* [REQUIREMENT] Look for the line that has "A polisher for" in the material below; please repeat it and every line after it, exactly, up to and including the line that has "time: polishing time; s", and nothing else.

* [PROVIDED RECORDS]
++++

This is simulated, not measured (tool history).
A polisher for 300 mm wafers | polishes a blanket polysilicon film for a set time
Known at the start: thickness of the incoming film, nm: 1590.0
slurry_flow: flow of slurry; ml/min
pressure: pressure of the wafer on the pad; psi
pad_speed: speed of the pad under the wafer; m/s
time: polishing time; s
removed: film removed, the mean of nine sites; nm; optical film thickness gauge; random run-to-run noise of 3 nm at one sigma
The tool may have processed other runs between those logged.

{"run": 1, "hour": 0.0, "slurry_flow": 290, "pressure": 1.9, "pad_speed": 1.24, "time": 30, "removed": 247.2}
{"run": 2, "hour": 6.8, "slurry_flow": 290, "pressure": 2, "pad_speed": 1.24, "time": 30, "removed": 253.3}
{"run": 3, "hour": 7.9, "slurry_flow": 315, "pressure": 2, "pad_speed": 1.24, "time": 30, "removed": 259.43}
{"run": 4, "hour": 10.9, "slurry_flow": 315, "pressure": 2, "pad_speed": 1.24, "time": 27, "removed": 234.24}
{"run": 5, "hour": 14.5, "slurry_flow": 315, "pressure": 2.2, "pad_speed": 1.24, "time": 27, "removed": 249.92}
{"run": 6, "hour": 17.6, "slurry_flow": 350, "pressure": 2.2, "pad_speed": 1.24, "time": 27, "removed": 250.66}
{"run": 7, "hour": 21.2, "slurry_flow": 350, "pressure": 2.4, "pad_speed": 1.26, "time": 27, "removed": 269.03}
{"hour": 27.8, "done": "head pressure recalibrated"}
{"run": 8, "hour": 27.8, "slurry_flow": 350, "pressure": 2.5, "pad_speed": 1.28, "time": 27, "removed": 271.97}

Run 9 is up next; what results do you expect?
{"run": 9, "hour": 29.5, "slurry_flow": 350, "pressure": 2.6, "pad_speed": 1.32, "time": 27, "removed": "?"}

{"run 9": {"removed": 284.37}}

++++

* [YOUR RESPONSE]
A polisher for 300 mm wafers | polishes a blanket polysilicon film for a set time
Known at the start: thickness of the incoming film, nm: 1590.0
slurry_flow: flow of slurry; ml/min
pressure: pressure of the wafer on the pad; psi
pad_speed: speed of the pad under the wafer; m/s
time: polishing time; s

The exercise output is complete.